STORED DATA —
········

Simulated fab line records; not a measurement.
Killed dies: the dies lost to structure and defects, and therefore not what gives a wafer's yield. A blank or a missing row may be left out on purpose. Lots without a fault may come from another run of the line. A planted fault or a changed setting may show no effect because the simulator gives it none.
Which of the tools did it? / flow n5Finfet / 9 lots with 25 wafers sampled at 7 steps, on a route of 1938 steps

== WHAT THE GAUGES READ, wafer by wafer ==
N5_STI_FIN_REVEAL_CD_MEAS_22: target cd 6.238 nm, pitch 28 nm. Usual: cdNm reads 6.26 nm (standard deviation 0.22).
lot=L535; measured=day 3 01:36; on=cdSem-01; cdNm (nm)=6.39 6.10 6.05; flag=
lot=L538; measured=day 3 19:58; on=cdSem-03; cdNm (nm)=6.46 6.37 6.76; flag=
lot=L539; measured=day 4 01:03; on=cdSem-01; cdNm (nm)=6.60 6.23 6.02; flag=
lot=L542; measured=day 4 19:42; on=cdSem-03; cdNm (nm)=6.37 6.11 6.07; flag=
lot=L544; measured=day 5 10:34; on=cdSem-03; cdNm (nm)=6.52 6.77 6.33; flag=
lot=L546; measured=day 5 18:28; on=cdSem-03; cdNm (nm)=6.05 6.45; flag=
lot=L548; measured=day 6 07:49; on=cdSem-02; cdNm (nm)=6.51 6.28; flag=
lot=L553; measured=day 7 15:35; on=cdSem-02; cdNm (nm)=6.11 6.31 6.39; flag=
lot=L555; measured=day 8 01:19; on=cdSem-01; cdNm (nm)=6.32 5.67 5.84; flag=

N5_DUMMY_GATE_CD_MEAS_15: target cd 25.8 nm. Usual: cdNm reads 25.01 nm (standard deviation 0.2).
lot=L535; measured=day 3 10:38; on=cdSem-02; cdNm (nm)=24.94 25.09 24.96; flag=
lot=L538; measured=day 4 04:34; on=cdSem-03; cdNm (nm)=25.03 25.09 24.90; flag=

········

ACTIVITY — Take the records above and return, word for word, only the lines that fall from the line with "N5_DUMMY_GATE_CD_MEAS_15: target cd" to the line with "lot=L535; measured=day 3 10:38;", both of them included.

WRITTEN SOLUTION —
N5_DUMMY_GATE_CD_MEAS_15: target cd 25.8 nm. Usual: cdNm reads 25.01 nm (standard deviation 0.2).
lot=L535; measured=day 3 10:38; on=cdSem-02; cdNm (nm)=24.94 25.09 24.96; flag=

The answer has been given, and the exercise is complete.